# Input data
***

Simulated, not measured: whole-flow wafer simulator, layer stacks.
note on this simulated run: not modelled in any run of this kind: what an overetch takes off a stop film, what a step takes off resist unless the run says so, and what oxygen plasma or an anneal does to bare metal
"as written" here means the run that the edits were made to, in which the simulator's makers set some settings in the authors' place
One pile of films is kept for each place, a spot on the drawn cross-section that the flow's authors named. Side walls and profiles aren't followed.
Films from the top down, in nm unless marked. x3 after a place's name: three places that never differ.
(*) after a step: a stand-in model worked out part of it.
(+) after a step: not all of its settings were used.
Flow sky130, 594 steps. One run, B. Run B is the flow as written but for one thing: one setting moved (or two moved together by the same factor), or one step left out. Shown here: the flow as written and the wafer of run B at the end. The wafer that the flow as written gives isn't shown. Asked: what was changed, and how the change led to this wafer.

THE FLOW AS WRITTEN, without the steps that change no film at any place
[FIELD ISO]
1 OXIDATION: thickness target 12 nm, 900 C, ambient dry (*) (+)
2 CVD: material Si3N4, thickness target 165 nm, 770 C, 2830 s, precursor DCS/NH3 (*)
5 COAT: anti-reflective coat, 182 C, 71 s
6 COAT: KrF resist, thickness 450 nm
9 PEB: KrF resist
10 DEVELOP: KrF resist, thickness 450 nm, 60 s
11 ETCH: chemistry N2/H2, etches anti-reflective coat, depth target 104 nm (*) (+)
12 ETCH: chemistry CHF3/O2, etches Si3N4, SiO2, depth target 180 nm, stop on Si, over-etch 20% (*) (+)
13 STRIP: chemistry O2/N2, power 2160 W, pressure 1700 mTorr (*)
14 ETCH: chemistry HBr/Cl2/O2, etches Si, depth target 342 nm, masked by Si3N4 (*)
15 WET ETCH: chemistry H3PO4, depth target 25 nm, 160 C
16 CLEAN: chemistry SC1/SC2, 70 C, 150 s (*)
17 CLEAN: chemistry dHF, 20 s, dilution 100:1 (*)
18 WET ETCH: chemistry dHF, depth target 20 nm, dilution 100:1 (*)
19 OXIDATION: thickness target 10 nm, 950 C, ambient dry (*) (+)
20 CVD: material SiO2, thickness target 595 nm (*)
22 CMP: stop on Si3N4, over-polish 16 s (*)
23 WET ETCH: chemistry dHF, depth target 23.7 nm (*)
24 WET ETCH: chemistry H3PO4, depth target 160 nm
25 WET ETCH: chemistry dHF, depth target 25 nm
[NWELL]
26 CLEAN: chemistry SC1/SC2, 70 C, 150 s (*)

***

# Work instruction
The stopping point is the line containing "[FIELD ISO]". Reproduce exactly every line of the material from the first through that one.

# Worked solution
Simulated, not measured: whole-flow wafer simulator, layer stacks.
note on this simulated run: not modelled in any run of this kind: what an overetch takes off a stop film, what a step takes off resist unless the run says so, and what oxygen plasma or an anneal does to bare metal
"as written" here means the run that the edits were made to, in which the simulator's makers set some settings in the authors' place
One pile of films is kept for each place, a spot on the drawn cross-section that the flow's authors named. Side walls and profiles aren't followed.
Films from the top down, in nm unless marked. x3 after a place's name: three places that never differ.
(*) after a step: a stand-in model worked out part of it.
(+) after a step: not all of its settings were used.
Flow sky130, 594 steps. One run, B. Run B is the flow as written but for one thing: one setting moved (or two moved together by the same factor), or one step left out. Shown here: the flow as written and the wafer of run B at the end. The wafer that the flow as written gives isn't shown. Asked: what was changed, and how the change led to this wafer.

THE FLOW AS WRITTEN, without the steps that change no film at any place
[FIELD ISO]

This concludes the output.